## Work task
Write out the entries below exactly. End with the line that contains "note on this".

## Source information
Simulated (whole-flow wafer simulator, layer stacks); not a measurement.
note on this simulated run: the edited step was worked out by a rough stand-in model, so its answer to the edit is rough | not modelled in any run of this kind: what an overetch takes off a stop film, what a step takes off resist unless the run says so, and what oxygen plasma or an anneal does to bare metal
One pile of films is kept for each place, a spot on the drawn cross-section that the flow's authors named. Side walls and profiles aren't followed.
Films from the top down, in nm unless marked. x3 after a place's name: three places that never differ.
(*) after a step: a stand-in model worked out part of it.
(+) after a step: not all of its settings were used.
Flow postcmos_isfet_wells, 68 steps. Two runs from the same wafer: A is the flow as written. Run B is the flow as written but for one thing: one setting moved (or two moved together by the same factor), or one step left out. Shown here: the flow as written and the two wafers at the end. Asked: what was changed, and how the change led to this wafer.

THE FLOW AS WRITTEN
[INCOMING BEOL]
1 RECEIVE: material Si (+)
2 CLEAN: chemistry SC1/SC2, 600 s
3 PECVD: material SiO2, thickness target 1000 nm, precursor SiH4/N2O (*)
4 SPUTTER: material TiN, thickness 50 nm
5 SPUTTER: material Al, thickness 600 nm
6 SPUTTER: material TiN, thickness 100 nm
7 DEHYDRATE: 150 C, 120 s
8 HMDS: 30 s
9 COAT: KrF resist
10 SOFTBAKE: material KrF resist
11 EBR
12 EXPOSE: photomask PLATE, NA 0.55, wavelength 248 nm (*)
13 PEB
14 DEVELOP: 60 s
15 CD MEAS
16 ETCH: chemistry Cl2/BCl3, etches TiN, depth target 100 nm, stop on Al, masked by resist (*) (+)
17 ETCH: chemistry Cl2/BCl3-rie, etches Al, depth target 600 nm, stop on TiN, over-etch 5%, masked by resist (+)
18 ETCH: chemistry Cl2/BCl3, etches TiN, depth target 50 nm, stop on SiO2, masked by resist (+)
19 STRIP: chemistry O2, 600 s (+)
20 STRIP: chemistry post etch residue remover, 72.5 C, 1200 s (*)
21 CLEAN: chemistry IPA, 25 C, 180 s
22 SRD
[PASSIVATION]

## Answer space
Simulated (whole-flow wafer simulator, layer stacks); not a measurement.
note on this simulated run: the edited step was worked out by a rough stand-in model, so its answer to the edit is rough | not modelled in any run of this kind: what an overetch takes off a stop film, what a step takes off resist unless the run says so, and what oxygen plasma or an anneal does to bare metal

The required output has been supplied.